BEGIN Entries provided
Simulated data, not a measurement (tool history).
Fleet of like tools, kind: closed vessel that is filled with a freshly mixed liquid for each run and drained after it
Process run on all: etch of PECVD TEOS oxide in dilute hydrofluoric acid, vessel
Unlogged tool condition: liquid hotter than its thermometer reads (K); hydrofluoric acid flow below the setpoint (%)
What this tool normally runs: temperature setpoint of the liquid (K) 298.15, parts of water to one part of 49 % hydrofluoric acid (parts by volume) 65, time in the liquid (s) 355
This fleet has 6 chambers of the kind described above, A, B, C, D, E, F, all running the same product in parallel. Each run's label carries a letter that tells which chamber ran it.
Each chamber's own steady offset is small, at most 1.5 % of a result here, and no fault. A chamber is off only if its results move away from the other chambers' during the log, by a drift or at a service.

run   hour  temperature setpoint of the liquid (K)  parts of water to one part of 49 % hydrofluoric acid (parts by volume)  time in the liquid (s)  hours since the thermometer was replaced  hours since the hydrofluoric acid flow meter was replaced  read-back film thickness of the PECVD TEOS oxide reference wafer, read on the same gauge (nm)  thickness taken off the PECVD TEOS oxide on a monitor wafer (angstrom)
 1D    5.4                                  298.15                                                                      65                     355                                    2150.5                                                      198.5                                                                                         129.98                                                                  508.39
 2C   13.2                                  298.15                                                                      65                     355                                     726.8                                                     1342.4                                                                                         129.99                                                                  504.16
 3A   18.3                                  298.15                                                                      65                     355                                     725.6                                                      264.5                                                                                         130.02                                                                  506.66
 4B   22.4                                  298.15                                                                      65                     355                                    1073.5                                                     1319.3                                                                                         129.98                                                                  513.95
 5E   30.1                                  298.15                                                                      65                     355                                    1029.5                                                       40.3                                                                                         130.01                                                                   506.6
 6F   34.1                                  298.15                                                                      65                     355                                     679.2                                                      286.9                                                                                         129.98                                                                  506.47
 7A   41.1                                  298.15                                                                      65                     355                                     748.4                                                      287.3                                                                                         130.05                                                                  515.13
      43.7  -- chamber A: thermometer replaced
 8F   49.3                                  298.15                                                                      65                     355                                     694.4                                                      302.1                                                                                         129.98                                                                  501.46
END Entries provided

Word for word, restate the lines above from the line containing "Fleet of like" through the line containing "This fleet has", with both included and nothing else.

■ Exercise output
Fleet of like tools, kind: closed vessel that is filled with a freshly mixed liquid for each run and drained after it
Process run on all: etch of PECVD TEOS oxide in dilute hydrofluoric acid, vessel
Unlogged tool condition: liquid hotter than its thermometer reads (K); hydrofluoric acid flow below the setpoint (%)
What this tool normally runs: temperature setpoint of the liquid (K) 298.15, parts of water to one part of 49 % hydrofluoric acid (parts by volume) 65, time in the liquid (s) 355
This fleet has 6 chambers of the kind described above, A, B, C, D, E, F, all running the same product in parallel. Each run's label carries a letter that tells which chamber ran it.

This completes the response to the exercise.